**Exercise:** For the records below, print every one exactly, with nothing dropped.

**Data under study:**
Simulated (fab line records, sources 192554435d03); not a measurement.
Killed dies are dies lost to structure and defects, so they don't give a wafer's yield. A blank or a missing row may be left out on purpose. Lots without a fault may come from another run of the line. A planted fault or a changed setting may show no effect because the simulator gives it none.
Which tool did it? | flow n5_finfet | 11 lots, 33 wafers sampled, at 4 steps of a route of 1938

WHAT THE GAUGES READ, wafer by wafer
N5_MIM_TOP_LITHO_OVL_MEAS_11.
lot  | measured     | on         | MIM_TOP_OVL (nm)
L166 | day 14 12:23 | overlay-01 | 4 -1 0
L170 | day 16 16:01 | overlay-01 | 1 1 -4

**Exercise result:**
Simulated (fab line records, sources 192554435d03); not a measurement.
Killed dies are dies lost to structure and defects, so they don't give a wafer's yield. A blank or a missing row may be left out on purpose. Lots without a fault may come from another run of the line. A planted fault or a changed setting may show no effect because the simulator gives it none.
Which tool did it? | flow n5_finfet | 11 lots, 33 wafers sampled, at 4 steps of a route of 1938

WHAT THE GAUGES READ, wafer by wafer
N5_MIM_TOP_LITHO_OVL_MEAS_11.
lot  | measured     | on         | MIM_TOP_OVL (nm)
L166 | day 14 12:23 | overlay-01 | 4 -1 0
L170 | day 16 16:01 | overlay-01 | 1 1 -4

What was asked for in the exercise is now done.